* Record excerpts:

[Start of Attachment]

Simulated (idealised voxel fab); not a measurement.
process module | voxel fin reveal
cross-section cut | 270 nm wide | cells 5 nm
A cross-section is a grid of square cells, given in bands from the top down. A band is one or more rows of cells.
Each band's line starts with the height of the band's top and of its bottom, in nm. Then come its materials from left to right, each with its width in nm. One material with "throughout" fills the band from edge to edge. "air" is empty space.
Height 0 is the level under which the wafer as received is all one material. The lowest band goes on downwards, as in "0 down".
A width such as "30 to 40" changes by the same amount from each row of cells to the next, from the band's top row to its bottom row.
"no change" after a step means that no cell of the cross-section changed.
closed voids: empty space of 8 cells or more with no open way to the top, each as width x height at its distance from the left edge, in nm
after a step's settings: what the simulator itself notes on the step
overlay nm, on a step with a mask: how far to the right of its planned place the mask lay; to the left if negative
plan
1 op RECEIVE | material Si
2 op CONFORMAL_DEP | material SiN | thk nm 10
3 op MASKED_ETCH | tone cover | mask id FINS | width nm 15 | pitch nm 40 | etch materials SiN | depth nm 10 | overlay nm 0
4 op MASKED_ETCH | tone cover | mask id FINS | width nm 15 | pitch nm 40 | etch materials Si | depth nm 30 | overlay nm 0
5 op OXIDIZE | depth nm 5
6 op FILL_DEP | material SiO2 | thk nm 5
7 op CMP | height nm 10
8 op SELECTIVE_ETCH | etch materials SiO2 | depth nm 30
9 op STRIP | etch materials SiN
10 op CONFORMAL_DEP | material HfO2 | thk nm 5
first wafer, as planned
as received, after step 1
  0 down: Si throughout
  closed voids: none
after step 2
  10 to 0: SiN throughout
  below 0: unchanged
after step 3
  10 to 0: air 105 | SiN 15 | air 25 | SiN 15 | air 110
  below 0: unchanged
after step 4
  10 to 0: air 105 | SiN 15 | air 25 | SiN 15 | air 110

[End of Attachment]

* Work request: Could you please copy the lines above exactly, beginning at the first and ending at the line that contains "9 op STRIP | etch materials SiN"?

* Solution:
Simulated (idealised voxel fab); not a measurement.
process module | voxel fin reveal
cross-section cut | 270 nm wide | cells 5 nm
A cross-section is a grid of square cells, given in bands from the top down. A band is one or more rows of cells.
Each band's line starts with the height of the band's top and of its bottom, in nm. Then come its materials from left to right, each with its width in nm. One material with "throughout" fills the band from edge to edge. "air" is empty space.
Height 0 is the level under which the wafer as received is all one material. The lowest band goes on downwards, as in "0 down".
A width such as "30 to 40" changes by the same amount from each row of cells to the next, from the band's top row to its bottom row.
"no change" after a step means that no cell of the cross-section changed.
closed voids: empty space of 8 cells or more with no open way to the top, each as width x height at its distance from the left edge, in nm
after a step's settings: what the simulator itself notes on the step
overlay nm, on a step with a mask: how far to the right of its planned place the mask lay; to the left if negative
plan
1 op RECEIVE | material Si
2 op CONFORMAL_DEP | material SiN | thk nm 10
3 op MASKED_ETCH | tone cover | mask id FINS | width nm 15 | pitch nm 40 | etch materials SiN | depth nm 10 | overlay nm 0
4 op MASKED_ETCH | tone cover | mask id FINS | width nm 15 | pitch nm 40 | etch materials Si | depth nm 30 | overlay nm 0
5 op OXIDIZE | depth nm 5
6 op FILL_DEP | material SiO2 | thk nm 5
7 op CMP | height nm 10
8 op SELECTIVE_ETCH | etch materials SiO2 | depth nm 30
9 op STRIP | etch materials SiN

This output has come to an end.